## WORK TASK
Begin with the first line of the listing and quote every line through the one containing "[Process steps - plan]"; give only those lines.

## RECORDS SUPPLIED
§

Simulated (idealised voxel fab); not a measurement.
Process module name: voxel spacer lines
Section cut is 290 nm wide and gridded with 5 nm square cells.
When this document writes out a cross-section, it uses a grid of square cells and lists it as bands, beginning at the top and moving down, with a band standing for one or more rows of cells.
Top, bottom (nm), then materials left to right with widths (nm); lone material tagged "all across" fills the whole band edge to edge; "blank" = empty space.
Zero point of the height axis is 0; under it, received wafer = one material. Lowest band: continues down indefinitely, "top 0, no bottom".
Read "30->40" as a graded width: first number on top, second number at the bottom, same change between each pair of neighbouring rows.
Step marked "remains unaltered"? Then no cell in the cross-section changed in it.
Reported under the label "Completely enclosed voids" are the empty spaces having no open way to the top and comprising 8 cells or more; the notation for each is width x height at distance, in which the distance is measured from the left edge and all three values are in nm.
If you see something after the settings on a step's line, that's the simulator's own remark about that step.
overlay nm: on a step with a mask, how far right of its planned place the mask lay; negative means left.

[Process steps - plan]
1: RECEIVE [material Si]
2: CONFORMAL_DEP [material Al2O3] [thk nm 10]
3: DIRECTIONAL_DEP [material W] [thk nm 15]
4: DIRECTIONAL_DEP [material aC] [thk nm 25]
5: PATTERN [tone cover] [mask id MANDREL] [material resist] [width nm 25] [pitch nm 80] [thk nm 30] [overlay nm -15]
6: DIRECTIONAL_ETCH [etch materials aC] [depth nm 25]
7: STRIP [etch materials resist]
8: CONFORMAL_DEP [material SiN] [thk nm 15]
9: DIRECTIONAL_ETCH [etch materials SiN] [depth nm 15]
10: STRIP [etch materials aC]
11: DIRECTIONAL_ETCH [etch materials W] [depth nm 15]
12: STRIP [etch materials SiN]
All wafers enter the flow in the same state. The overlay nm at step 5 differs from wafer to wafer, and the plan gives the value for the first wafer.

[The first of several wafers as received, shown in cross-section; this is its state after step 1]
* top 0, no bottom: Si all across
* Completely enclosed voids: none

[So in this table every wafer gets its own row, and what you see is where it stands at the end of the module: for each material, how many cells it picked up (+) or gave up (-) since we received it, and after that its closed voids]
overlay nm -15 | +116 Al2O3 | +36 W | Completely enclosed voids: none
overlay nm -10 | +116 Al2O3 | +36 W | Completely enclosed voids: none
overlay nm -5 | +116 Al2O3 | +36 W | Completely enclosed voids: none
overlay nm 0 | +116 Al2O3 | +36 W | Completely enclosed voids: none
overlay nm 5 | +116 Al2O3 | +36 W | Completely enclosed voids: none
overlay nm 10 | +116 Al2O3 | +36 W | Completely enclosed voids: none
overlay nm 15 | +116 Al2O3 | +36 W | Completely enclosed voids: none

§

## RESPONSE BOX
Simulated (idealised voxel fab); not a measurement.
Process module name: voxel spacer lines
Section cut is 290 nm wide and gridded with 5 nm square cells.
When this document writes out a cross-section, it uses a grid of square cells and lists it as bands, beginning at the top and moving down, with a band standing for one or more rows of cells.
Top, bottom (nm), then materials left to right with widths (nm); lone material tagged "all across" fills the whole band edge to edge; "blank" = empty space.
Zero point of the height axis is 0; under it, received wafer = one material. Lowest band: continues down indefinitely, "top 0, no bottom".
Read "30->40" as a graded width: first number on top, second number at the bottom, same change between each pair of neighbouring rows.
Step marked "remains unaltered"? Then no cell in the cross-section changed in it.
Reported under the label "Completely enclosed voids" are the empty spaces having no open way to the top and comprising 8 cells or more; the notation for each is width x height at distance, in which the distance is measured from the left edge and all three values are in nm.
If you see something after the settings on a step's line, that's the simulator's own remark about that step.
overlay nm: on a step with a mask, how far right of its planned place the mask lay; negative means left.

[Process steps - plan]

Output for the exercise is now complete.